**Data listing**
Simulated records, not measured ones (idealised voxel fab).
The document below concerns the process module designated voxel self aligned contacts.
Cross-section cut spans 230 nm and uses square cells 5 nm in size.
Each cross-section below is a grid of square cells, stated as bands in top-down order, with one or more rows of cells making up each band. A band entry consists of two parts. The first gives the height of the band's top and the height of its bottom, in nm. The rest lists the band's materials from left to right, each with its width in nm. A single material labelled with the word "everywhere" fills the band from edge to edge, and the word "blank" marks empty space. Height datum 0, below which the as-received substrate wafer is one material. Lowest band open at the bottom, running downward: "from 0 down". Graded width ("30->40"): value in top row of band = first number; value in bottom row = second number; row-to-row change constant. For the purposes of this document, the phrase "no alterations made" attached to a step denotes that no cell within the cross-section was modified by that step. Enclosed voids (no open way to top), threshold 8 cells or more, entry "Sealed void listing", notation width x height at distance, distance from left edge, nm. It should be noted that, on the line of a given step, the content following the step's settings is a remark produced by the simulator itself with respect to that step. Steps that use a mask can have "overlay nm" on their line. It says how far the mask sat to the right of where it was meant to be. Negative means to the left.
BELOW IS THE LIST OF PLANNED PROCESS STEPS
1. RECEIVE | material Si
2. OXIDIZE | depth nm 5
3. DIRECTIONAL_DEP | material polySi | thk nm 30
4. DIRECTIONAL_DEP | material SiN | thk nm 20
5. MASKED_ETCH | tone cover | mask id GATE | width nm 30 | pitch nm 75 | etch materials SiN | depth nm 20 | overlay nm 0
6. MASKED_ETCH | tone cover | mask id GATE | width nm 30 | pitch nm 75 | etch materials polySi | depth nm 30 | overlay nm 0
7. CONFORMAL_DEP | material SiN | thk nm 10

**Brief**
Return the records exactly, character for character.

**Answer area**
Simulated records, not measured ones (idealised voxel fab).
The document below concerns the process module designated voxel self aligned contacts.
Cross-section cut spans 230 nm and uses square cells 5 nm in size.
Each cross-section below is a grid of square cells, stated as bands in top-down order, with one or more rows of cells making up each band. A band entry consists of two parts. The first gives the height of the band's top and the height of its bottom, in nm. The rest lists the band's materials from left to right, each with its width in nm. A single material labelled with the word "everywhere" fills the band from edge to edge, and the word "blank" marks empty space. Height datum 0, below which the as-received substrate wafer is one material. Lowest band open at the bottom, running downward: "from 0 down". Graded width ("30->40"): value in top row of band = first number; value in bottom row = second number; row-to-row change constant. For the purposes of this document, the phrase "no alterations made" attached to a step denotes that no cell within the cross-section was modified by that step. Enclosed voids (no open way to top), threshold 8 cells or more, entry "Sealed void listing", notation width x height at distance, distance from left edge, nm. It should be noted that, on the line of a given step, the content following the step's settings is a remark produced by the simulator itself with respect to that step. Steps that use a mask can have "overlay nm" on their line. It says how far the mask sat to the right of where it was meant to be. Negative means to the left.
BELOW IS THE LIST OF PLANNED PROCESS STEPS
1. RECEIVE | material Si
2. OXIDIZE | depth nm 5
3. DIRECTIONAL_DEP | material polySi | thk nm 30
4. DIRECTIONAL_DEP | material SiN | thk nm 20
5. MASKED_ETCH | tone cover | mask id GATE | width nm 30 | pitch nm 75 | etch materials SiN | depth nm 20 | overlay nm 0
6. MASKED_ETCH | tone cover | mask id GATE | width nm 30 | pitch nm 75 | etch materials polySi | depth nm 30 | overlay nm 0
7. CONFORMAL_DEP | material SiN | thk nm 10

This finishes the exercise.